=====

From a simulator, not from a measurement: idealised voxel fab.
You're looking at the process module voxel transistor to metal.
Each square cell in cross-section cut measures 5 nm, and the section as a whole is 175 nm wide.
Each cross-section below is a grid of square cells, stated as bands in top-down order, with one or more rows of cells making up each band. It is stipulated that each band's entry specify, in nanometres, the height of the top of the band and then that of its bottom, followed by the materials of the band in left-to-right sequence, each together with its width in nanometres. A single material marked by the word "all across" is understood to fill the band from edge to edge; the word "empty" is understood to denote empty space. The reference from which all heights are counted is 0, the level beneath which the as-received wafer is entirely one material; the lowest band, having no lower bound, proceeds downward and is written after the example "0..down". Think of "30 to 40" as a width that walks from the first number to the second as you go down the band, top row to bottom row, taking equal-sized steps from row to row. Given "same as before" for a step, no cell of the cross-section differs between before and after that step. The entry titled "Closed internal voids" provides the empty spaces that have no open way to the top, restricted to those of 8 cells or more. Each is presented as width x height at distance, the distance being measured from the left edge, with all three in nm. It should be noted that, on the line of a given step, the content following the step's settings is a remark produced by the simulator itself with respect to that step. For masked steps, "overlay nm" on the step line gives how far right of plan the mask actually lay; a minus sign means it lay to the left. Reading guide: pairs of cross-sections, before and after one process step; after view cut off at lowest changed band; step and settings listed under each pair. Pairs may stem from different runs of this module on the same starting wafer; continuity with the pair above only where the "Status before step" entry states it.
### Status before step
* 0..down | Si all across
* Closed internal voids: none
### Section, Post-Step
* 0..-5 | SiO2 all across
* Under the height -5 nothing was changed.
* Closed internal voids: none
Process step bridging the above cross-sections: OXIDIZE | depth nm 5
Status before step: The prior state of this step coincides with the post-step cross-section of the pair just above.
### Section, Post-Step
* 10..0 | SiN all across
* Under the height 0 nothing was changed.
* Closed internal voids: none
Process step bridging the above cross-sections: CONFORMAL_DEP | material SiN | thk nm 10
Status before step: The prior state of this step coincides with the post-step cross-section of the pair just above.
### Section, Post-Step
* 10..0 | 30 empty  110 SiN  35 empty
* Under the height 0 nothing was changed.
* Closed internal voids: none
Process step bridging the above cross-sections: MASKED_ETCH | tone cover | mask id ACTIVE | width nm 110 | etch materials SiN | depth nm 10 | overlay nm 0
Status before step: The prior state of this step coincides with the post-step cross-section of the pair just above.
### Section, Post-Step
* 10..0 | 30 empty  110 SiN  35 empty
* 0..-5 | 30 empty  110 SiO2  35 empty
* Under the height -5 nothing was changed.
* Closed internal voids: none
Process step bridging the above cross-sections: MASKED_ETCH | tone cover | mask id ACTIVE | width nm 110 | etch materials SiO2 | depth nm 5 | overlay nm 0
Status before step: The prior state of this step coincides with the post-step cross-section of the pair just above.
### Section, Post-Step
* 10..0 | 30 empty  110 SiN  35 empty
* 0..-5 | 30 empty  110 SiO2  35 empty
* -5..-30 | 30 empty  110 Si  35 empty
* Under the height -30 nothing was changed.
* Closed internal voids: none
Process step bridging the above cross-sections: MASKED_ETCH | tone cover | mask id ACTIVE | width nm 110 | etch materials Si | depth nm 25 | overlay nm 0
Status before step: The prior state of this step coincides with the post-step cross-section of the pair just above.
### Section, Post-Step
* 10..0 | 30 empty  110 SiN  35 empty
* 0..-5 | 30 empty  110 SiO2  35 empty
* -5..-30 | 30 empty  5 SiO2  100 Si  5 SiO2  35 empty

=====

[WORK TASK]
From the first line of the listing above to the line that contains "Each square cell", inclusive, restate every line word for word. Nothing else belongs in the answer.

[ANSWER SECTION]
From a simulator, not from a measurement: idealised voxel fab.
You're looking at the process module voxel transistor to metal.
Each square cell in cross-section cut measures 5 nm, and the section as a whole is 175 nm wide.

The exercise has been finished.